Below are the entries to work from; restate word for word the portion that opens with the line containing "Each place is" and closes with the line containing "4 | COAT | resist, thickness 3000 nm", keeping both.

== Dataset entries ==

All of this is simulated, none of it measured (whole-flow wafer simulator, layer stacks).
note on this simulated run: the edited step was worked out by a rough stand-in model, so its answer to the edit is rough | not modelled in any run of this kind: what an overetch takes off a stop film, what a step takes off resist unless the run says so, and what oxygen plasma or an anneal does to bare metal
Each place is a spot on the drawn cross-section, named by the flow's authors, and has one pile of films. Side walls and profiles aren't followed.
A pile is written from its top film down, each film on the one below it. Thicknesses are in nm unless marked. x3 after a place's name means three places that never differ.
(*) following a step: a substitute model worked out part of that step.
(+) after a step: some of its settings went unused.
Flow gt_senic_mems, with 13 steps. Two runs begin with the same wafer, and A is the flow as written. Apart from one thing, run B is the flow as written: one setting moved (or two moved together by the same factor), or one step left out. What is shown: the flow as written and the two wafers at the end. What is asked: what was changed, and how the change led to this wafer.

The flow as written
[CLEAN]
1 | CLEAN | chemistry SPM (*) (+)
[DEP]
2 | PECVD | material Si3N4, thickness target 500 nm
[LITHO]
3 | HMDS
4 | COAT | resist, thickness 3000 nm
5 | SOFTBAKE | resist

===

• _Problem solution_
Each place is a spot on the drawn cross-section, named by the flow's authors, and has one pile of films. Side walls and profiles aren't followed.
A pile is written from its top film down, each film on the one below it. Thicknesses are in nm unless marked. x3 after a place's name means three places that never differ.
(*) following a step: a substitute model worked out part of that step.
(+) after a step: some of its settings went unused.
Flow gt_senic_mems, with 13 steps. Two runs begin with the same wafer, and A is the flow as written. Apart from one thing, run B is the flow as written: one setting moved (or two moved together by the same factor), or one step left out. What is shown: the flow as written and the two wafers at the end. What is asked: what was changed, and how the change led to this wafer.

The flow as written
[CLEAN]
1 | CLEAN | chemistry SPM (*) (+)
[DEP]
2 | PECVD | material Si3N4, thickness target 500 nm
[LITHO]
3 | HMDS
4 | COAT | resist, thickness 3000 nm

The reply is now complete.